ASSIGNED TASK: Word for word, set down the listing that appears after this line.

※ ※ ※

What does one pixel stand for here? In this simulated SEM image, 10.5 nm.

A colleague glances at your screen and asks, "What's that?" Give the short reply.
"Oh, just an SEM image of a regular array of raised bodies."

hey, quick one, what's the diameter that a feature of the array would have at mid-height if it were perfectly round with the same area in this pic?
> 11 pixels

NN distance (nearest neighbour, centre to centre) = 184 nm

※ ※ ※

RESPONSE:
What does one pixel stand for here? In this simulated SEM image, 10.5 nm.

A colleague glances at your screen and asks, "What's that?" Give the short reply.
"Oh, just an SEM image of a regular array of raised bodies."

hey, quick one, what's the diameter that a feature of the array would have at mid-height if it were perfectly round with the same area in this pic?
> 11 pixels

NN distance (nearest neighbour, centre to centre) = 184 nm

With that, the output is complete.